═══ Data section

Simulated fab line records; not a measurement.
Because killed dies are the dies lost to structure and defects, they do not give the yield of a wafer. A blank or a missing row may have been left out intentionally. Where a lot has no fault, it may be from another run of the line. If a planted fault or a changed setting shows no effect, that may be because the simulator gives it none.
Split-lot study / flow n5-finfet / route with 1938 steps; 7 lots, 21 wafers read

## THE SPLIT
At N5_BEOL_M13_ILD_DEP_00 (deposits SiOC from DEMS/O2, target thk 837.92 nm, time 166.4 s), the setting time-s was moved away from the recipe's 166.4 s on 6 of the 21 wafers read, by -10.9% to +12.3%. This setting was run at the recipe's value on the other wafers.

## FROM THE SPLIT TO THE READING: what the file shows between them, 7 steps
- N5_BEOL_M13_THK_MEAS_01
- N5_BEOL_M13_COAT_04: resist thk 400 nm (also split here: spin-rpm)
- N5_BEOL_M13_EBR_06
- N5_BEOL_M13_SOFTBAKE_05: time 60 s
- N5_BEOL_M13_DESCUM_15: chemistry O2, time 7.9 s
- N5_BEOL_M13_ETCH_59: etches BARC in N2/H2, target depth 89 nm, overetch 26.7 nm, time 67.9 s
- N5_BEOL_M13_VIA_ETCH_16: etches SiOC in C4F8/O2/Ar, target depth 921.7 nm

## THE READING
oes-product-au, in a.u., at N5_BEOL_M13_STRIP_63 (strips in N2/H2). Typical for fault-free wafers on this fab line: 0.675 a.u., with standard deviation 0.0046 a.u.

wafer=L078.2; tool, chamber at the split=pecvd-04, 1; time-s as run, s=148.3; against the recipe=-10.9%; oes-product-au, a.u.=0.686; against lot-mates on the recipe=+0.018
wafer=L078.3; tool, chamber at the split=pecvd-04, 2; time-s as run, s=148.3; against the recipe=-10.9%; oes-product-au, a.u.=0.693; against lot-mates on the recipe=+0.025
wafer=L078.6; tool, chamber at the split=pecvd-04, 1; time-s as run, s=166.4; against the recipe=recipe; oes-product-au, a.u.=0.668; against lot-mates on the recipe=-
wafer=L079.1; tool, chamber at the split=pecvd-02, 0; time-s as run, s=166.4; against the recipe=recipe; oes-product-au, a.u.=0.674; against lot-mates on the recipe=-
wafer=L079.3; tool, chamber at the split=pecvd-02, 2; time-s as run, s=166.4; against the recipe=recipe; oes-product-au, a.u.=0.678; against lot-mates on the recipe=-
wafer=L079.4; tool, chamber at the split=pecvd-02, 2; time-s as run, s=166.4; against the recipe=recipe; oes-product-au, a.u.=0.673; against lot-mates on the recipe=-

══════

Assignment ▸
From the first line of the listing above to the line with "oes-product-au, in a.u., at", please transcribe each line exactly, both ends included, and nothing beyond that.

Task response ▸
Simulated fab line records; not a measurement.
Because killed dies are the dies lost to structure and defects, they do not give the yield of a wafer. A blank or a missing row may have been left out intentionally. Where a lot has no fault, it may be from another run of the line. If a planted fault or a changed setting shows no effect, that may be because the simulator gives it none.
Split-lot study / flow n5-finfet / route with 1938 steps; 7 lots, 21 wafers read

## THE SPLIT
At N5_BEOL_M13_ILD_DEP_00 (deposits SiOC from DEMS/O2, target thk 837.92 nm, time 166.4 s), the setting time-s was moved away from the recipe's 166.4 s on 6 of the 21 wafers read, by -10.9% to +12.3%. This setting was run at the recipe's value on the other wafers.

## FROM THE SPLIT TO THE READING: what the file shows between them, 7 steps
- N5_BEOL_M13_THK_MEAS_01
- N5_BEOL_M13_COAT_04: resist thk 400 nm (also split here: spin-rpm)
- N5_BEOL_M13_EBR_06
- N5_BEOL_M13_SOFTBAKE_05: time 60 s
- N5_BEOL_M13_DESCUM_15: chemistry O2, time 7.9 s
- N5_BEOL_M13_ETCH_59: etches BARC in N2/H2, target depth 89 nm, overetch 26.7 nm, time 67.9 s
- N5_BEOL_M13_VIA_ETCH_16: etches SiOC in C4F8/O2/Ar, target depth 921.7 nm

## THE READING
oes-product-au, in a.u., at N5_BEOL_M13_STRIP_63 (strips in N2/H2). Typical for fault-free wafers on this fab line: 0.675 a.u., with standard deviation 0.0046 a.u.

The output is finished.